----------------------------------------
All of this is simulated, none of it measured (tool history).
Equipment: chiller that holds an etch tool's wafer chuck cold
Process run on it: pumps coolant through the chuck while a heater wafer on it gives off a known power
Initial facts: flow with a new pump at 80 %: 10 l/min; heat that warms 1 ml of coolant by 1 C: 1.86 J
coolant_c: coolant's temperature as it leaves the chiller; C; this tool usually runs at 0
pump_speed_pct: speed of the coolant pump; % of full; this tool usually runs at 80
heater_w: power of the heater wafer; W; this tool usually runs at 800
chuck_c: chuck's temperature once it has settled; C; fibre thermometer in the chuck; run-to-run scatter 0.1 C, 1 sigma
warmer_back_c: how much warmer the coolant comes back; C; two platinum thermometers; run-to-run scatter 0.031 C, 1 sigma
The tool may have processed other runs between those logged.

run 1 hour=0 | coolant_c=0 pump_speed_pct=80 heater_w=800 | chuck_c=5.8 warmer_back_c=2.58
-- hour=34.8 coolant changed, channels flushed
----------------------------------------

- [Exercise]: Nothing in the records should be altered when they are written out again.

- [Solution]:
All of this is simulated, none of it measured (tool history).
Equipment: chiller that holds an etch tool's wafer chuck cold
Process run on it: pumps coolant through the chuck while a heater wafer on it gives off a known power
Initial facts: flow with a new pump at 80 %: 10 l/min; heat that warms 1 ml of coolant by 1 C: 1.86 J
coolant_c: coolant's temperature as it leaves the chiller; C; this tool usually runs at 0
pump_speed_pct: speed of the coolant pump; % of full; this tool usually runs at 80
heater_w: power of the heater wafer; W; this tool usually runs at 800
chuck_c: chuck's temperature once it has settled; C; fibre thermometer in the chuck; run-to-run scatter 0.1 C, 1 sigma
warmer_back_c: how much warmer the coolant comes back; C; two platinum thermometers; run-to-run scatter 0.031 C, 1 sigma
The tool may have processed other runs between those logged.

run 1 hour=0 | coolant_c=0 pump_speed_pct=80 heater_w=800 | chuck_c=5.8 warmer_back_c=2.58
-- hour=34.8 coolant changed, channels flushed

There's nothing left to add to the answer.